-- RAW DATA follows --

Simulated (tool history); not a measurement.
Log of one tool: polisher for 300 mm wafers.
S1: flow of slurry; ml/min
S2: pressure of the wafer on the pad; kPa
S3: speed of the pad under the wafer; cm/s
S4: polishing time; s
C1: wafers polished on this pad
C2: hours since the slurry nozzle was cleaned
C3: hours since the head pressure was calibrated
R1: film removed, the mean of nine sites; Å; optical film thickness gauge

-- RAW DATA concluded --

* _WORK ORDER_:
All of the records above need to be copied exactly.

* _TASK ANSWER_:
Simulated (tool history); not a measurement.
Log of one tool: polisher for 300 mm wafers.
S1: flow of slurry; ml/min
S2: pressure of the wafer on the pad; kPa
S3: speed of the pad under the wafer; cm/s
S4: polishing time; s
C1: wafers polished on this pad
C2: hours since the slurry nozzle was cleaned
C3: hours since the head pressure was calibrated
R1: film removed, the mean of nine sites; Å; optical film thickness gauge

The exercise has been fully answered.